In the reply, include exactly the lines of the entries below from the first to the line with "Because killed dies", that line included.

Extracted entries: Begin

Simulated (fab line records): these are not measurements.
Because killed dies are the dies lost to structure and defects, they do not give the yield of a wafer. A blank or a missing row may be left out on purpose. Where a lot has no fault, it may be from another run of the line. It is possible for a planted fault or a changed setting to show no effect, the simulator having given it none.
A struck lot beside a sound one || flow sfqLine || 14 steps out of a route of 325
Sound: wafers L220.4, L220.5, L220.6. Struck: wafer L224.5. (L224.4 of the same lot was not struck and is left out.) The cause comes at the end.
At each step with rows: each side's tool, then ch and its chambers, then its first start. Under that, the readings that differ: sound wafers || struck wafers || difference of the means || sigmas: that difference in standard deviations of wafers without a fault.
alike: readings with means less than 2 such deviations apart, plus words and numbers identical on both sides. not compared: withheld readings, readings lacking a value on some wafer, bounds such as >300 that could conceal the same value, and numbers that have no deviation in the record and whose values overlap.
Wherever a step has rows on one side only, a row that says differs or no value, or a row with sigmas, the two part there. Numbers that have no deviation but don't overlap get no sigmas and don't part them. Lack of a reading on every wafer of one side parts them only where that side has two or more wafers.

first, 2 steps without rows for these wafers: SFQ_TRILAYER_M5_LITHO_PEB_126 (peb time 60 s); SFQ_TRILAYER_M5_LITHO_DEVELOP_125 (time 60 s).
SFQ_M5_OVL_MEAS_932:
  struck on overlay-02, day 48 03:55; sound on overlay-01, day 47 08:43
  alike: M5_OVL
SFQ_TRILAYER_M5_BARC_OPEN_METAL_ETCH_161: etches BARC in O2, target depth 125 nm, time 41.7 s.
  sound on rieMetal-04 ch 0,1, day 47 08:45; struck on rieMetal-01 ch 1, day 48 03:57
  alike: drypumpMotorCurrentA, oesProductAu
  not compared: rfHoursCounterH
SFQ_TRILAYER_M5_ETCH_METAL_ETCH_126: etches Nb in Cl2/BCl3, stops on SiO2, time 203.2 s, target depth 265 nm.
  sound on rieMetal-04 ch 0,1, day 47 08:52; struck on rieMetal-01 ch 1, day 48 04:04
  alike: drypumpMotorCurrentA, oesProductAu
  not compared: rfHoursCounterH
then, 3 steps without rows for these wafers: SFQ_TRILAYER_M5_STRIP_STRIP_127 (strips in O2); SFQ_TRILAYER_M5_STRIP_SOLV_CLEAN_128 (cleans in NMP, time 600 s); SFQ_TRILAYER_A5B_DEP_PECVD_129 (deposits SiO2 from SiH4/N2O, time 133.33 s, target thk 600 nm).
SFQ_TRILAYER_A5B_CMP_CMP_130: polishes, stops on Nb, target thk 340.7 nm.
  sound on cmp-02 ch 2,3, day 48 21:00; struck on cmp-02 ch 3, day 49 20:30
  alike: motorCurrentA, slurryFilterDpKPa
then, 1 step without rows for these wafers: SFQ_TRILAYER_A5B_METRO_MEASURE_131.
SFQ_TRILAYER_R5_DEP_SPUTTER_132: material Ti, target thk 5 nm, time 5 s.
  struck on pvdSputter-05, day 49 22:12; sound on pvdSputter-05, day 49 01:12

Extracted entries: End

Task solution:
Simulated (fab line records): these are not measurements.
Because killed dies are the dies lost to structure and defects, they do not give the yield of a wafer. A blank or a missing row may be left out on purpose. Where a lot has no fault, it may be from another run of the line. It is possible for a planted fault or a changed setting to show no effect, the simulator having given it none.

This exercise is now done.